• • •
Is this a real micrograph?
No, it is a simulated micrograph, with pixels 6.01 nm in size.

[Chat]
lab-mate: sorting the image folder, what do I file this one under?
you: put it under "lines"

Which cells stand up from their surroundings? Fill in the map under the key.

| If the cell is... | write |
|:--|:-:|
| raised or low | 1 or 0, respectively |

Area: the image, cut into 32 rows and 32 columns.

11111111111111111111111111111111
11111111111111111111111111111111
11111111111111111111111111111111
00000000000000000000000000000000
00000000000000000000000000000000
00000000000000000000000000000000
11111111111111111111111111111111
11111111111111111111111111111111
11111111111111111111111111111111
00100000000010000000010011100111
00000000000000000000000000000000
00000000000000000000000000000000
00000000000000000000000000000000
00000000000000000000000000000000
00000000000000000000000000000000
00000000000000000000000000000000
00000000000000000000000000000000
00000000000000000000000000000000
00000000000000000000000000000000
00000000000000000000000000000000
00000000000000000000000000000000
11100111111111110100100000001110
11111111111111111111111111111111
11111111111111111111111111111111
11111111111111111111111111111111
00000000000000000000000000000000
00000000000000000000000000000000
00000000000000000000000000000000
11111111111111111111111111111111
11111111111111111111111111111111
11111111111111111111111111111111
• • •

> [Action item] An exact transcription of the lines from the start of the listing through the line bearing "0, respectively |" is the whole answer.

> [Expected answer]
Is this a real micrograph?
No, it is a simulated micrograph, with pixels 6.01 nm in size.

[Chat]
lab-mate: sorting the image folder, what do I file this one under?
you: put it under "lines"

Which cells stand up from their surroundings? Fill in the map under the key.

| If the cell is... | write |
|:--|:-:|
| raised or low | 1 or 0, respectively |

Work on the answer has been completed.